= Beginning of Section =
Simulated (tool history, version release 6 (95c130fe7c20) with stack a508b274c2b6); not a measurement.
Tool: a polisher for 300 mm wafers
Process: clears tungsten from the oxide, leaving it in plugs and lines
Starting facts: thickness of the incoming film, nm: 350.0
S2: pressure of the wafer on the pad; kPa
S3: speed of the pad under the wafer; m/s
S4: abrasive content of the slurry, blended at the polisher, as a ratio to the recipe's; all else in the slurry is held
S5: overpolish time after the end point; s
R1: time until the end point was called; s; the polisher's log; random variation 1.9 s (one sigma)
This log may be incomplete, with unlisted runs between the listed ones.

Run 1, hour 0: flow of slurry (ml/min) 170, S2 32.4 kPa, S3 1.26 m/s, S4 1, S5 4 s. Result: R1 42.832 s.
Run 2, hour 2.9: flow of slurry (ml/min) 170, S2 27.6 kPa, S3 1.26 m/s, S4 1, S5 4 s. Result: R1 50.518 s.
= End of Section =

§ Action item
Precisely the lines between those holding "This log may" and "Run 1, hour", inclusive, are to be reproduced from the listing above, with nothing added.

§ Task answer
This log may be incomplete, with unlisted runs between the listed ones.

Run 1, hour 0: flow of slurry (ml/min) 170, S2 32.4 kPa, S3 1.26 m/s, S4 1, S5 4 s. Result: R1 42.832 s.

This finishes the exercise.